BRIEF:
Produce the listing below again, exactly as shown.

········

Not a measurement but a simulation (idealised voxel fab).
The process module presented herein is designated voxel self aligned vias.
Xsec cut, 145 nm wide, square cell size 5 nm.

········

TASK SOLUTION:
Not a measurement but a simulation (idealised voxel fab).
The process module presented herein is designated voxel self aligned vias.
Xsec cut, 145 nm wide, square cell size 5 nm.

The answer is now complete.